Material provided START

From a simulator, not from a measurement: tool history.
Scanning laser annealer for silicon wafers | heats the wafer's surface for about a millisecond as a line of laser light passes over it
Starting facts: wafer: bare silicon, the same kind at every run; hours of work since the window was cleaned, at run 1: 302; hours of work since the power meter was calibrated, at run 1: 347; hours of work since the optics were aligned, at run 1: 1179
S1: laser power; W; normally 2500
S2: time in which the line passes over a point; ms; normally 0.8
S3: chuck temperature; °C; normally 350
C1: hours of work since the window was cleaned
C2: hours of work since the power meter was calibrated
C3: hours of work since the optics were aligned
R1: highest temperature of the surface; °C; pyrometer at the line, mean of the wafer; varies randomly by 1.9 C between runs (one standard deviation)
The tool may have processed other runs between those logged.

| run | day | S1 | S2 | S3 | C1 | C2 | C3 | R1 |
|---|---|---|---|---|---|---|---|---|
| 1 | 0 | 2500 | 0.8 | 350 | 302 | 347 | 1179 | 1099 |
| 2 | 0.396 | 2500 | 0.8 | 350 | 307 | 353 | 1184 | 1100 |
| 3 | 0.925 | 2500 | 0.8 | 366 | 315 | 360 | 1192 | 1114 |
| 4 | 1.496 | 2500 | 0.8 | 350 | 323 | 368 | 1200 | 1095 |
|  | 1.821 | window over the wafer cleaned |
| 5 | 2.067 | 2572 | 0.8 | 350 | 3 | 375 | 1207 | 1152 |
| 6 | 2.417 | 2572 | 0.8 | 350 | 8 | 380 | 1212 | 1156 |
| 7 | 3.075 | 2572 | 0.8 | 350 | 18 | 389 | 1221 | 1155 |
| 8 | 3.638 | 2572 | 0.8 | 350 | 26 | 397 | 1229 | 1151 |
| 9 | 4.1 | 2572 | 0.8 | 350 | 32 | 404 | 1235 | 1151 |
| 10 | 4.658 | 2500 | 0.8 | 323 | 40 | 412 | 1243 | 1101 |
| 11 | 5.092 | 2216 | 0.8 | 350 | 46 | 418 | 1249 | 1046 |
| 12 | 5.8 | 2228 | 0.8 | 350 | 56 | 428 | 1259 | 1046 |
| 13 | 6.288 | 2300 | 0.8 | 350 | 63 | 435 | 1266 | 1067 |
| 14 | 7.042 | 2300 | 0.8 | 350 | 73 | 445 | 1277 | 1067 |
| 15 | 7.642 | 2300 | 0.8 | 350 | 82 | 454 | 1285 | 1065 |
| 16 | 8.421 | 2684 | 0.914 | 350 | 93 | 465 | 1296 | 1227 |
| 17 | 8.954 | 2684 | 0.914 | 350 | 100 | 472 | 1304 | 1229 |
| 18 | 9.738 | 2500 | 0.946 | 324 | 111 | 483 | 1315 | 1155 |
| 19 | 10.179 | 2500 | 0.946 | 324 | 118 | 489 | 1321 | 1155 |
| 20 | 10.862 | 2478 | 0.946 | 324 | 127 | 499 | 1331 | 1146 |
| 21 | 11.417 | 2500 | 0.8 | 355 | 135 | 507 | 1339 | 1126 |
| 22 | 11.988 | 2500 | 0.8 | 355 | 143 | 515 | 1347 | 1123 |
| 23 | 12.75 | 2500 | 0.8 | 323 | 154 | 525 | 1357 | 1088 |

Material provided END

**Work order**. Return the material exactly as it stands above, but only from its first line to the line containing "C3: hours of", both ends included.

**Exercise output**.
From a simulator, not from a measurement: tool history.
Scanning laser annealer for silicon wafers | heats the wafer's surface for about a millisecond as a line of laser light passes over it
Starting facts: wafer: bare silicon, the same kind at every run; hours of work since the window was cleaned, at run 1: 302; hours of work since the power meter was calibrated, at run 1: 347; hours of work since the optics were aligned, at run 1: 1179
S1: laser power; W; normally 2500
S2: time in which the line passes over a point; ms; normally 0.8
S3: chuck temperature; °C; normally 350
C1: hours of work since the window was cleaned
C2: hours of work since the power meter was calibrated
C3: hours of work since the optics were aligned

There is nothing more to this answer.